**Available data:**
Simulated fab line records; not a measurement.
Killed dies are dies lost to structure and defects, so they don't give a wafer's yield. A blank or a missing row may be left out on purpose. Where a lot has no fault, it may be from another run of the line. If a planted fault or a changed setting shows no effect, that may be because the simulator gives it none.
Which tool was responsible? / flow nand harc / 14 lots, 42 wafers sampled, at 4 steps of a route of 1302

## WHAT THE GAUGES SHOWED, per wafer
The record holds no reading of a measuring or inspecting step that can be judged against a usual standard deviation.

**Action item:** Every line in the material must be retyped exactly, with none omitted.

**Task solution:**
Simulated fab line records; not a measurement.
Killed dies are dies lost to structure and defects, so they don't give a wafer's yield. A blank or a missing row may be left out on purpose. Where a lot has no fault, it may be from another run of the line. If a planted fault or a changed setting shows no effect, that may be because the simulator gives it none.
Which tool was responsible? / flow nand harc / 14 lots, 42 wafers sampled, at 4 steps of a route of 1302

## WHAT THE GAUGES SHOWED, per wafer
The record holds no reading of a measuring or inspecting step that can be judged against a usual standard deviation.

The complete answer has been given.